ACTION ITEM =>
All of the records listed below should be retyped exactly.

________

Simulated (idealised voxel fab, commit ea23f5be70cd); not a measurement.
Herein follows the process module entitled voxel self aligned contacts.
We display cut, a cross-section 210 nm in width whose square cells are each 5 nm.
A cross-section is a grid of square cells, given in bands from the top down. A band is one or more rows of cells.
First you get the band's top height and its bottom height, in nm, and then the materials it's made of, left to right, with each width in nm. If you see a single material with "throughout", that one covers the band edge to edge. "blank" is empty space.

________

RESPONSE AREA =>
Simulated (idealised voxel fab, commit ea23f5be70cd); not a measurement.
Herein follows the process module entitled voxel self aligned contacts.
We display cut, a cross-section 210 nm in width whose square cells are each 5 nm.
A cross-section is a grid of square cells, given in bands from the top down. A band is one or more rows of cells.
First you get the band's top height and its bottom height, in nm, and then the materials it's made of, left to right, with each width in nm. If you see a single material with "throughout", that one covers the band edge to edge. "blank" is empty space.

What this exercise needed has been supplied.